• RECORDED DATA:
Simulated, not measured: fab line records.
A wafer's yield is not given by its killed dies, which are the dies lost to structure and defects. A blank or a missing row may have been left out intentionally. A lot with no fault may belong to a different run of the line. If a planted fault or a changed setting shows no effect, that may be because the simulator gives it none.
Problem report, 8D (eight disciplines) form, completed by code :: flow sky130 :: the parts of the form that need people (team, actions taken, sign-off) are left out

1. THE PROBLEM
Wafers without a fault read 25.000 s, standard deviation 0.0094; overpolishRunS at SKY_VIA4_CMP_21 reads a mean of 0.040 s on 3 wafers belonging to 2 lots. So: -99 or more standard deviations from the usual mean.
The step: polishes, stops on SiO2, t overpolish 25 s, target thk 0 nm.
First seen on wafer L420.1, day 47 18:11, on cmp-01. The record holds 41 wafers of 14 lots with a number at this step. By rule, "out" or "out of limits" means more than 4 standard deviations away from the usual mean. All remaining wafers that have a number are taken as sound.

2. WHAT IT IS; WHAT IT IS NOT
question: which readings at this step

• WORK TASK:
Starting at the line that contains "The step: polishes, stops" and stopping after the line that contains "2. WHAT IT IS; WHAT IT IS NOT", write out every line exactly as it appears above, and no other line.

• SOLUTION:
The step: polishes, stops on SiO2, t overpolish 25 s, target thk 0 nm.
First seen on wafer L420.1, day 47 18:11, on cmp-01. The record holds 41 wafers of 14 lots with a number at this step. By rule, "out" or "out of limits" means more than 4 standard deviations away from the usual mean. All remaining wafers that have a number are taken as sound.

2. WHAT IT IS; WHAT IT IS NOT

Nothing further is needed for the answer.